(GIVEN ENTRIES begins)

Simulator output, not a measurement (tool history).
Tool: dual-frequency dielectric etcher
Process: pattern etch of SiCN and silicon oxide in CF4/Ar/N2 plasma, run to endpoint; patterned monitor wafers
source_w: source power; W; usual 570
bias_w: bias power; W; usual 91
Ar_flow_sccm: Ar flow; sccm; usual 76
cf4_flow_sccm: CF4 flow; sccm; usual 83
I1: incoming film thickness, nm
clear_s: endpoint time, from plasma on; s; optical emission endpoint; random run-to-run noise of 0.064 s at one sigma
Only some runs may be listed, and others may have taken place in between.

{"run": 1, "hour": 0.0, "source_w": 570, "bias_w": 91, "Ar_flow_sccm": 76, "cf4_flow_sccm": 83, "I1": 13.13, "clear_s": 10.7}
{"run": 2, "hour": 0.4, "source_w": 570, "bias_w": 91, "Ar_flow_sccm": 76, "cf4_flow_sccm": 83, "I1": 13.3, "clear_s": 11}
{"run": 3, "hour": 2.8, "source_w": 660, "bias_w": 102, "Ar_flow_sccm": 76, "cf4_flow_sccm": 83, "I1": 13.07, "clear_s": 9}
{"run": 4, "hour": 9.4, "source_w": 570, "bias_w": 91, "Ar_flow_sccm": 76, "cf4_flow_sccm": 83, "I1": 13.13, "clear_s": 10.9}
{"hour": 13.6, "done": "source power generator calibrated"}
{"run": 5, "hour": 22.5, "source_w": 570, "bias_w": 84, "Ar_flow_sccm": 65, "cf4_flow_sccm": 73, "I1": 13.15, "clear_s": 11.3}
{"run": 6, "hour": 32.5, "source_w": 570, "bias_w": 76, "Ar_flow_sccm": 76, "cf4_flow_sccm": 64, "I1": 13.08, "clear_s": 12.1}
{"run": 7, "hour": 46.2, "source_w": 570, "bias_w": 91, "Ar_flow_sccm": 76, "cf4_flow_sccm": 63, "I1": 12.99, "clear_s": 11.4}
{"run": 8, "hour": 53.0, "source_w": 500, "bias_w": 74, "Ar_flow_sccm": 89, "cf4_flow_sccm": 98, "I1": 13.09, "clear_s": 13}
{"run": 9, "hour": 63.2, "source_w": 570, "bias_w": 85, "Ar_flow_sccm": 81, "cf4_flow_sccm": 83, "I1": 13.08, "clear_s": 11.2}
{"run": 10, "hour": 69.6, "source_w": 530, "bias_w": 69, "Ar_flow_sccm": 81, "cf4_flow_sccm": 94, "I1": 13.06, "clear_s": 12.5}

(GIVEN ENTRIES ends)

* ASSIGNED TASK
Please return the lines above exactly, from the first one down to the line with "Only some runs", and stop after that line.

* TASK SOLUTION
Simulator output, not a measurement (tool history).
Tool: dual-frequency dielectric etcher
Process: pattern etch of SiCN and silicon oxide in CF4/Ar/N2 plasma, run to endpoint; patterned monitor wafers
source_w: source power; W; usual 570
bias_w: bias power; W; usual 91
Ar_flow_sccm: Ar flow; sccm; usual 76
cf4_flow_sccm: CF4 flow; sccm; usual 83
I1: incoming film thickness, nm
clear_s: endpoint time, from plasma on; s; optical emission endpoint; random run-to-run noise of 0.064 s at one sigma
Only some runs may be listed, and others may have taken place in between.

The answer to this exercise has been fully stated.